> Work instruction:
The listing below must be duplicated in full, with nothing altered.

────────────────────

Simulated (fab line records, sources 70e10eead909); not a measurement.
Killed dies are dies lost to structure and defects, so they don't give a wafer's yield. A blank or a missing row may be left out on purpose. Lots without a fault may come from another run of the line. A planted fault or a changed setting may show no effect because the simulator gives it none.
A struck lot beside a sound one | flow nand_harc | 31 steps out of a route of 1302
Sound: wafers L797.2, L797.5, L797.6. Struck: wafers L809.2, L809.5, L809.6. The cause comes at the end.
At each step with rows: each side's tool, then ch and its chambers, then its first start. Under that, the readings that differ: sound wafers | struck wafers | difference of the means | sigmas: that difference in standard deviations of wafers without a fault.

────────────────────

> Task solution:
Simulated (fab line records, sources 70e10eead909); not a measurement.
Killed dies are dies lost to structure and defects, so they don't give a wafer's yield. A blank or a missing row may be left out on purpose. Lots without a fault may come from another run of the line. A planted fault or a changed setting may show no effect because the simulator gives it none.
A struck lot beside a sound one | flow nand_harc | 31 steps out of a route of 1302
Sound: wafers L797.2, L797.5, L797.6. Struck: wafers L809.2, L809.5, L809.6. The cause comes at the end.
At each step with rows: each side's tool, then ch and its chambers, then its first start. Under that, the readings that differ: sound wafers | struck wafers | difference of the means | sigmas: that difference in standard deviations of wafers without a fault.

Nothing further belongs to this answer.